START Data for analysis

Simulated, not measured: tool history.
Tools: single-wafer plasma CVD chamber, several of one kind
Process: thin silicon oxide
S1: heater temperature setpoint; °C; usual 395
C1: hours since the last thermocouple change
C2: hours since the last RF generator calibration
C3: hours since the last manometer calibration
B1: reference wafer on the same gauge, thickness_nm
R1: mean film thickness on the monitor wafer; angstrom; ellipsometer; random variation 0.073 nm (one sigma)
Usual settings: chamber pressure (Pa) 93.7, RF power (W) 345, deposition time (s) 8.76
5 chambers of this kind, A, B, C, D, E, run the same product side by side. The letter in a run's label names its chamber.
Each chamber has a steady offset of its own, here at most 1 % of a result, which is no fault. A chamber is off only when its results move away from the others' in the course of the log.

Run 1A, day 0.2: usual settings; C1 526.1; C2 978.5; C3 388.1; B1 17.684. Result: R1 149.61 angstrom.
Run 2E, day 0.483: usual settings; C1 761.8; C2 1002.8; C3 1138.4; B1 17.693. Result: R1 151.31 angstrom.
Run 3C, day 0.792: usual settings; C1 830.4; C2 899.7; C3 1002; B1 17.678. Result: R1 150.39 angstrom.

END Data for analysis

Required action →
Reproduce the entries above exactly, starting at their first line and finishing with the line that contains "Run 2E, day".

Exercise solution →
Simulated, not measured: tool history.
Tools: single-wafer plasma CVD chamber, several of one kind
Process: thin silicon oxide
S1: heater temperature setpoint; °C; usual 395
C1: hours since the last thermocouple change
C2: hours since the last RF generator calibration
C3: hours since the last manometer calibration
B1: reference wafer on the same gauge, thickness_nm
R1: mean film thickness on the monitor wafer; angstrom; ellipsometer; random variation 0.073 nm (one sigma)
Usual settings: chamber pressure (Pa) 93.7, RF power (W) 345, deposition time (s) 8.76
5 chambers of this kind, A, B, C, D, E, run the same product side by side. The letter in a run's label names its chamber.
Each chamber has a steady offset of its own, here at most 1 % of a result, which is no fault. A chamber is off only when its results move away from the others' in the course of the log.

Run 1A, day 0.2: usual settings; C1 526.1; C2 978.5; C3 388.1; B1 17.684. Result: R1 149.61 angstrom.
Run 2E, day 0.483: usual settings; C1 761.8; C2 1002.8; C3 1138.4; B1 17.693. Result: R1 151.31 angstrom.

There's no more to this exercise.